REQUIREMENT:
Please give the listing underneath again, exactly as shown.

Start of DATA EXTRACT

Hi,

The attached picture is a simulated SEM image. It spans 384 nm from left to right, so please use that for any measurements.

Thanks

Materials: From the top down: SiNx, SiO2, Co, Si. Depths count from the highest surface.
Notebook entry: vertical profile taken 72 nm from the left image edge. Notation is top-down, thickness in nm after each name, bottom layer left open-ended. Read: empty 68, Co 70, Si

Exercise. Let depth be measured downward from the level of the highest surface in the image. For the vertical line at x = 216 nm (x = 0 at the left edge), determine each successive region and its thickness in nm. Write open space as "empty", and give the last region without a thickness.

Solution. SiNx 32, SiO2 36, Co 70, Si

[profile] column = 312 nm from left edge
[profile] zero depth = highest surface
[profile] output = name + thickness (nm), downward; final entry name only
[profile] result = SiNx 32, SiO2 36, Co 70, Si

End of DATA EXTRACT

TASK RESULT:
Hi,

The attached picture is a simulated SEM image. It spans 384 nm from left to right, so please use that for any measurements.

Thanks

Materials: From the top down: SiNx, SiO2, Co, Si. Depths count from the highest surface.
Notebook entry: vertical profile taken 72 nm from the left image edge. Notation is top-down, thickness in nm after each name, bottom layer left open-ended. Read: empty 68, Co 70, Si

Exercise. Let depth be measured downward from the level of the highest surface in the image. For the vertical line at x = 216 nm (x = 0 at the left edge), determine each successive region and its thickness in nm. Write open space as "empty", and give the last region without a thickness.

Solution. SiNx 32, SiO2 36, Co 70, Si

[profile] column = 312 nm from left edge
[profile] zero depth = highest surface
[profile] output = name + thickness (nm), downward; final entry name only
[profile] result = SiNx 32, SiO2 36, Co 70, Si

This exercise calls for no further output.